- Assignment
Write out exactly the first lines of the listing, ending on the line that contains "Which tool was".

=== Records supplied ===

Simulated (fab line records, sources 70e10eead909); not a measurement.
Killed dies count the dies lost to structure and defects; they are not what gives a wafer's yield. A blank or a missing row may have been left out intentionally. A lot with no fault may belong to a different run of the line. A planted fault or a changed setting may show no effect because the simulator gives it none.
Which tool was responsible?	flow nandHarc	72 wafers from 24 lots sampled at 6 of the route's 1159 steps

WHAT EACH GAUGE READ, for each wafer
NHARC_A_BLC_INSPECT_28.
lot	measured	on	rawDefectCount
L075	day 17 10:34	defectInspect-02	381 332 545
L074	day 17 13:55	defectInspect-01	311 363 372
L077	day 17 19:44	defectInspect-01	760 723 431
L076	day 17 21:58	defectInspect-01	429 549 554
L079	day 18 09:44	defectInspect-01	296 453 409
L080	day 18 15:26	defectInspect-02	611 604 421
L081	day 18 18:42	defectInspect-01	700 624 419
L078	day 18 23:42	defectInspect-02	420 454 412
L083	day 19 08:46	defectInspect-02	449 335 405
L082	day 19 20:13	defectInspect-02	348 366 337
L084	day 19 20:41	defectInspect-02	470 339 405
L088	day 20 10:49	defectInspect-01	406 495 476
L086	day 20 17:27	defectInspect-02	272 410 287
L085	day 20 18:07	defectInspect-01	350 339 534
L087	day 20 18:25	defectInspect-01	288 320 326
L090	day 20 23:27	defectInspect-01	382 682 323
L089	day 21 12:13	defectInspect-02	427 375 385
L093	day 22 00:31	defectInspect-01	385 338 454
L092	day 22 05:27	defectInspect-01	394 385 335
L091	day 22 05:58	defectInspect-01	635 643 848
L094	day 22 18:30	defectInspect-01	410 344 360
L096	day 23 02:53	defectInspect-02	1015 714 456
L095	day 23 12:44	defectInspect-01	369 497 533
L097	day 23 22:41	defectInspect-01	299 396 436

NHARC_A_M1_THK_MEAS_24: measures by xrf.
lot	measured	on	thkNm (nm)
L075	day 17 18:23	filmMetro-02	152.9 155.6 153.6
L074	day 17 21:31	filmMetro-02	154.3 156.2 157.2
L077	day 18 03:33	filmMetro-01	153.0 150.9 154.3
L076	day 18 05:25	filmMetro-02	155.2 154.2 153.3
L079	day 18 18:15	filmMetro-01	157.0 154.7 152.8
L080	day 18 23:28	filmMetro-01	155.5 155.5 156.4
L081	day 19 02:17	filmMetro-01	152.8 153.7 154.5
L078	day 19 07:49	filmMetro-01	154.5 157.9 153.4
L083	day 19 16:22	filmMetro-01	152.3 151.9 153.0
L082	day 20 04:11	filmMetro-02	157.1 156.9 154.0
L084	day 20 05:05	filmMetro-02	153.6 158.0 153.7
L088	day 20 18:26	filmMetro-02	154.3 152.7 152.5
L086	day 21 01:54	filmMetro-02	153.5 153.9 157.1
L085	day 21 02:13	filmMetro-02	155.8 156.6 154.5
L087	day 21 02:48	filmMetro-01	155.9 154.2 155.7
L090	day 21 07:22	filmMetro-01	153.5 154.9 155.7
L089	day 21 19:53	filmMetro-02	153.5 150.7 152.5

===

- Task output
Simulated (fab line records, sources 70e10eead909); not a measurement.
Killed dies count the dies lost to structure and defects; they are not what gives a wafer's yield. A blank or a missing row may have been left out intentionally. A lot with no fault may belong to a different run of the line. A planted fault or a changed setting may show no effect because the simulator gives it none.
Which tool was responsible?	flow nandHarc	72 wafers from 24 lots sampled at 6 of the route's 1159 steps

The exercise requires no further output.